[Opening Supplied material section]
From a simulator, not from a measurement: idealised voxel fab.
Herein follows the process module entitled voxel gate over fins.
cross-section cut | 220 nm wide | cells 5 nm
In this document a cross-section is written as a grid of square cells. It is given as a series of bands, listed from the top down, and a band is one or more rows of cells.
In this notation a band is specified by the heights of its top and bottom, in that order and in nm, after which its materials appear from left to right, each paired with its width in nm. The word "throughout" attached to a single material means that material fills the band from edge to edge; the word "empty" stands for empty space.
[Closing Supplied material section]

(Work instruction)
All of the entries should be transcribed exactly as they appear.

(Task solution)
From a simulator, not from a measurement: idealised voxel fab.
Herein follows the process module entitled voxel gate over fins.
cross-section cut | 220 nm wide | cells 5 nm
In this document a cross-section is written as a grid of square cells. It is given as a series of bands, listed from the top down, and a band is one or more rows of cells.
In this notation a band is specified by the heights of its top and bottom, in that order and in nm, after which its materials appear from left to right, each paired with its width in nm. The word "throughout" attached to a single material means that material fills the band from edge to edge; the word "empty" stands for empty space.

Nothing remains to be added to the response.